## Study material
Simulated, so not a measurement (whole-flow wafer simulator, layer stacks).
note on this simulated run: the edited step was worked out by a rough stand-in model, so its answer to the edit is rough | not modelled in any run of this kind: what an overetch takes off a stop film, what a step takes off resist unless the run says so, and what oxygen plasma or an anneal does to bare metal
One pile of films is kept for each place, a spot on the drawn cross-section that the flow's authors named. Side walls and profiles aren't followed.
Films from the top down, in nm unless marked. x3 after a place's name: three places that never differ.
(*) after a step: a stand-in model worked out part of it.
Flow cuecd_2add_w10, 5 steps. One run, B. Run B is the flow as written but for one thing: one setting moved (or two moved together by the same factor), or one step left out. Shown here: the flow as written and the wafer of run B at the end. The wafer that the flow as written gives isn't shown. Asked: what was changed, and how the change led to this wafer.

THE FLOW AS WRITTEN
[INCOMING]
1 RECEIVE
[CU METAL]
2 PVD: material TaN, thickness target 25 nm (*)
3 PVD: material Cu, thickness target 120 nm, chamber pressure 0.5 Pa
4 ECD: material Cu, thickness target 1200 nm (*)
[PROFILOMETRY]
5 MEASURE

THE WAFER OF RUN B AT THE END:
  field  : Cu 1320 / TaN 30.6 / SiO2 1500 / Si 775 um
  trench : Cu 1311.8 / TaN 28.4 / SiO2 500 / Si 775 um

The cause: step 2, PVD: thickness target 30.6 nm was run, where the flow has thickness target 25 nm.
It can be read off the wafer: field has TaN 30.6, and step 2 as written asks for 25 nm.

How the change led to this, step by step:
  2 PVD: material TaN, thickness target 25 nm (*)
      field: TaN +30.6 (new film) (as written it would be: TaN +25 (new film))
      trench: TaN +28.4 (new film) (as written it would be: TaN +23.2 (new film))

## Action item
Your answer consists solely of the lines from the top of the records above through the line that contains "One pile of", each echoed exactly.

## Your solution
Simulated, so not a measurement (whole-flow wafer simulator, layer stacks).
note on this simulated run: the edited step was worked out by a rough stand-in model, so its answer to the edit is rough | not modelled in any run of this kind: what an overetch takes off a stop film, what a step takes off resist unless the run says so, and what oxygen plasma or an anneal does to bare metal
One pile of films is kept for each place, a spot on the drawn cross-section that the flow's authors named. Side walls and profiles aren't followed.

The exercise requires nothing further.